Information:
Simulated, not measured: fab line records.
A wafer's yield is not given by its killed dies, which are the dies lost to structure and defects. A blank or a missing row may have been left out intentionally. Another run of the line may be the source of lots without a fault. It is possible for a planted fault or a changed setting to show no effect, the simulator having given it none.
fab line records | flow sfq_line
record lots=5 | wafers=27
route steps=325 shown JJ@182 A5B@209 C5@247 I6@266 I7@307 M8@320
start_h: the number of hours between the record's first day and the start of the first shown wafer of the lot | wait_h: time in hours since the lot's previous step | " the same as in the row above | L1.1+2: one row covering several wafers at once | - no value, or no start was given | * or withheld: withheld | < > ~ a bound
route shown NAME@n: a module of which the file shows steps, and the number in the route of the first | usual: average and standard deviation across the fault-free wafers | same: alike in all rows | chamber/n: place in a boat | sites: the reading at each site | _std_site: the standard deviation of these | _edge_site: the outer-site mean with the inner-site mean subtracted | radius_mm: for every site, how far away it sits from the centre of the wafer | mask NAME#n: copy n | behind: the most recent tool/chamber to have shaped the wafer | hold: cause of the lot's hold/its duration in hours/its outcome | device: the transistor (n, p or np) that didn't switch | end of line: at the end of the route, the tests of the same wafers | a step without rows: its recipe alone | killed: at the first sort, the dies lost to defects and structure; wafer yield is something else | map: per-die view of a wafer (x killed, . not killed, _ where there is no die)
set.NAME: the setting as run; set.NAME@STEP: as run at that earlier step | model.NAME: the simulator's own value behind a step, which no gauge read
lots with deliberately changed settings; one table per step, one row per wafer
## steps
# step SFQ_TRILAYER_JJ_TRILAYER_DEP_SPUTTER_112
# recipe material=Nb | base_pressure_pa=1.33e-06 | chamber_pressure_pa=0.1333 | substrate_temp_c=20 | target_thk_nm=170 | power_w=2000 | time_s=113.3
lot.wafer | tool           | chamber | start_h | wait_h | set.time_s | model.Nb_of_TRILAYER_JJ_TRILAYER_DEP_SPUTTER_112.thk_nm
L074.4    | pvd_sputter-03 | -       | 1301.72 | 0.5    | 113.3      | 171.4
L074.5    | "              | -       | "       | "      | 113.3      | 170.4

Assignment:
Word for word, set down the lines from the beginning of the records through the line that holds "route steps=325 shown". Leave out the rest.

Exercise result:
Simulated, not measured: fab line records.
A wafer's yield is not given by its killed dies, which are the dies lost to structure and defects. A blank or a missing row may have been left out intentionally. Another run of the line may be the source of lots without a fault. It is possible for a planted fault or a changed setting to show no effect, the simulator having given it none.
fab line records | flow sfq_line
record lots=5 | wafers=27
route steps=325 shown JJ@182 A5B@209 C5@247 I6@266 I7@307 M8@320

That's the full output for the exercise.